[RECORDS SUPPLIED]:
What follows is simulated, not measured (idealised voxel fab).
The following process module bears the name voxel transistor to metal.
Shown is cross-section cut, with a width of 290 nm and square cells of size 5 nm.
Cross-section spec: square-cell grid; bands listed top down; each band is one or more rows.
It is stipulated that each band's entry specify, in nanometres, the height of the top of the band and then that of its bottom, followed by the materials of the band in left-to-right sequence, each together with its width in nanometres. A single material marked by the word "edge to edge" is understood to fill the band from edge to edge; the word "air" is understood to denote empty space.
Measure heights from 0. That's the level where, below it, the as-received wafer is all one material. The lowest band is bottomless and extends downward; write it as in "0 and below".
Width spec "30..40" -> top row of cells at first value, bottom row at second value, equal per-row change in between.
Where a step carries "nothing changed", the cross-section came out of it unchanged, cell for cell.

[WORK REQUEST]:
The full listing above needs to be transcribed exactly.

[WRITTEN ANSWER]:
What follows is simulated, not measured (idealised voxel fab).
The following process module bears the name voxel transistor to metal.
Shown is cross-section cut, with a width of 290 nm and square cells of size 5 nm.
Cross-section spec: square-cell grid; bands listed top down; each band is one or more rows.
It is stipulated that each band's entry specify, in nanometres, the height of the top of the band and then that of its bottom, followed by the materials of the band in left-to-right sequence, each together with its width in nanometres. A single material marked by the word "edge to edge" is understood to fill the band from edge to edge; the word "air" is understood to denote empty space.
Measure heights from 0. That's the level where, below it, the as-received wafer is all one material. The lowest band is bottomless and extends downward; write it as in "0 and below".
Width spec "30..40" -> top row of cells at first value, bottom row at second value, equal per-row change in between.
Where a step carries "nothing changed", the cross-section came out of it unchanged, cell for cell.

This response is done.